Dataset extract:
^^^^

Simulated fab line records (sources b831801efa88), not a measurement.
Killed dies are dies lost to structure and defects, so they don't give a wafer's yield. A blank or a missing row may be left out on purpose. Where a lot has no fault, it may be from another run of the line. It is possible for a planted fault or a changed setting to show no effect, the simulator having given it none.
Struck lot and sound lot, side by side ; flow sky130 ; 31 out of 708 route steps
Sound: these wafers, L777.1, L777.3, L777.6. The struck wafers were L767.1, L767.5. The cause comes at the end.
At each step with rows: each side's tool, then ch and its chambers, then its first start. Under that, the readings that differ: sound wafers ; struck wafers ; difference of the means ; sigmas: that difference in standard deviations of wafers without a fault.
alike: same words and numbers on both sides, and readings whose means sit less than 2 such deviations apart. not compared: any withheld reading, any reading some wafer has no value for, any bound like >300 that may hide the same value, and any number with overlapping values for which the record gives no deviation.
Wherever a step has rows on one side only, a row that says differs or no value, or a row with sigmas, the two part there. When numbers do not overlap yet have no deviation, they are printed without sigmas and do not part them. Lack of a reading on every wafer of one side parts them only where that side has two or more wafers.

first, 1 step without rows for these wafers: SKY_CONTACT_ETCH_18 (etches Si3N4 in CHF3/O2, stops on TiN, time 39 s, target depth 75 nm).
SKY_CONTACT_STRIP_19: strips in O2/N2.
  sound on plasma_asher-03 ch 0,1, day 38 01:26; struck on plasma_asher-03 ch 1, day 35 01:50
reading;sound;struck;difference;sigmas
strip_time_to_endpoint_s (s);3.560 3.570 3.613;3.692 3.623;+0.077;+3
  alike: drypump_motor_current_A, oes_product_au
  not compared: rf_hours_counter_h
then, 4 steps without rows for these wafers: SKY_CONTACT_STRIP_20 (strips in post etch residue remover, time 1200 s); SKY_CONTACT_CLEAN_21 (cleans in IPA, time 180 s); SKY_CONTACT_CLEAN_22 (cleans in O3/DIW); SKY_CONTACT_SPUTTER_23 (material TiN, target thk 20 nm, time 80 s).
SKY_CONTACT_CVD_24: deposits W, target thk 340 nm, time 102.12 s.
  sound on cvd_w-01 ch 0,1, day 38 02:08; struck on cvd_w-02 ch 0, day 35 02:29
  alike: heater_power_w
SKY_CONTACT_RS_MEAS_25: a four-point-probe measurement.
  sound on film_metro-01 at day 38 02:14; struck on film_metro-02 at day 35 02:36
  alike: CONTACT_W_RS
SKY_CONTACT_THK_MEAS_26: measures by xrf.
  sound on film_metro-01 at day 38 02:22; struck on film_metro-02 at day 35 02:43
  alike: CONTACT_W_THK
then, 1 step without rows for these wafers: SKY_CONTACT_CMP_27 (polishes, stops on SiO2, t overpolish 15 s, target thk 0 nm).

^^^^

Exercise: Starting at the line that has "first, 1 step" and ending at the line that has "not compared: rf_hours_counter_h", please write out the lines above exactly, leaving out all others.

Exercise output:
first, 1 step without rows for these wafers: SKY_CONTACT_ETCH_18 (etches Si3N4 in CHF3/O2, stops on TiN, time 39 s, target depth 75 nm).
SKY_CONTACT_STRIP_19: strips in O2/N2.
  sound on plasma_asher-03 ch 0,1, day 38 01:26; struck on plasma_asher-03 ch 1, day 35 01:50
reading;sound;struck;difference;sigmas
strip_time_to_endpoint_s (s);3.560 3.570 3.613;3.692 3.623;+0.077;+3
  alike: drypump_motor_current_A, oes_product_au
  not compared: rf_hours_counter_h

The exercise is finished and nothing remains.